> _Assignment_
Return the whole listing exactly as written.

*** Recorded data Section Begins ***

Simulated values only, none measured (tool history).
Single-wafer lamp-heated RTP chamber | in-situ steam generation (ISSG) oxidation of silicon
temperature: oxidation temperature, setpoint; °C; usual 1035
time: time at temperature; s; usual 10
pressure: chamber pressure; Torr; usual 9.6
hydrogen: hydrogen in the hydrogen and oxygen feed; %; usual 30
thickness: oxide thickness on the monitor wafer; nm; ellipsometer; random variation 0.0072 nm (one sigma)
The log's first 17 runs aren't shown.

*** Recorded data Section Ends ***

> _Exercise result_
Simulated values only, none measured (tool history).
Single-wafer lamp-heated RTP chamber | in-situ steam generation (ISSG) oxidation of silicon
temperature: oxidation temperature, setpoint; °C; usual 1035
time: time at temperature; s; usual 10
pressure: chamber pressure; Torr; usual 9.6
hydrogen: hydrogen in the hydrogen and oxygen feed; %; usual 30
thickness: oxide thickness on the monitor wafer; nm; ellipsometer; random variation 0.0072 nm (one sigma)
The log's first 17 runs aren't shown.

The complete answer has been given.